* [ASSIGNED TASK]:
Set down all the entries again, word for word.

·····
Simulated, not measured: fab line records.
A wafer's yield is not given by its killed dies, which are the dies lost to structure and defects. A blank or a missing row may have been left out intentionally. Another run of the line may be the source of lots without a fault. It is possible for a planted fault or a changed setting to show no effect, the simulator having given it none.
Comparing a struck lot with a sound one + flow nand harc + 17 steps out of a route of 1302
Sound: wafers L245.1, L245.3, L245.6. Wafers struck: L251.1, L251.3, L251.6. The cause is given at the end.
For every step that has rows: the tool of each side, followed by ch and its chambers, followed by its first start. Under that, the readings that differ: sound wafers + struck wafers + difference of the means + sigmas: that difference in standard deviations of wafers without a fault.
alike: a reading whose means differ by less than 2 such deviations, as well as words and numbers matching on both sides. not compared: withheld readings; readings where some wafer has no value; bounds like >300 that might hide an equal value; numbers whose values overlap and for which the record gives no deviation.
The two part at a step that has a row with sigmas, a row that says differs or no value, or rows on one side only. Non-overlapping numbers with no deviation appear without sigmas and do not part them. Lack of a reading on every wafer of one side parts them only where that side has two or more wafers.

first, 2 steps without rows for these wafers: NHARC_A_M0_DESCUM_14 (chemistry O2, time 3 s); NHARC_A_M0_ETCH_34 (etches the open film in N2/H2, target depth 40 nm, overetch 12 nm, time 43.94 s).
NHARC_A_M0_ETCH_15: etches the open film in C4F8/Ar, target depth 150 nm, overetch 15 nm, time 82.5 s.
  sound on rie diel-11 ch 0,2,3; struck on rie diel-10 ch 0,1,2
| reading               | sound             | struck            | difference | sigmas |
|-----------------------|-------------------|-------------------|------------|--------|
·····

* [TASK RESPONSE]:
Simulated, not measured: fab line records.
A wafer's yield is not given by its killed dies, which are the dies lost to structure and defects. A blank or a missing row may have been left out intentionally. Another run of the line may be the source of lots without a fault. It is possible for a planted fault or a changed setting to show no effect, the simulator having given it none.
Comparing a struck lot with a sound one + flow nand harc + 17 steps out of a route of 1302
Sound: wafers L245.1, L245.3, L245.6. Wafers struck: L251.1, L251.3, L251.6. The cause is given at the end.
For every step that has rows: the tool of each side, followed by ch and its chambers, followed by its first start. Under that, the readings that differ: sound wafers + struck wafers + difference of the means + sigmas: that difference in standard deviations of wafers without a fault.
alike: a reading whose means differ by less than 2 such deviations, as well as words and numbers matching on both sides. not compared: withheld readings; readings where some wafer has no value; bounds like >300 that might hide an equal value; numbers whose values overlap and for which the record gives no deviation.
The two part at a step that has a row with sigmas, a row that says differs or no value, or rows on one side only. Non-overlapping numbers with no deviation appear without sigmas and do not part them. Lack of a reading on every wafer of one side parts them only where that side has two or more wafers.

first, 2 steps without rows for these wafers: NHARC_A_M0_DESCUM_14 (chemistry O2, time 3 s); NHARC_A_M0_ETCH_34 (etches the open film in N2/H2, target depth 40 nm, overetch 12 nm, time 43.94 s).
NHARC_A_M0_ETCH_15: etches the open film in C4F8/Ar, target depth 150 nm, overetch 15 nm, time 82.5 s.
  sound on rie diel-11 ch 0,2,3; struck on rie diel-10 ch 0,1,2
| reading               | sound             | struck            | difference | sigmas |
|-----------------------|-------------------|-------------------|------------|--------|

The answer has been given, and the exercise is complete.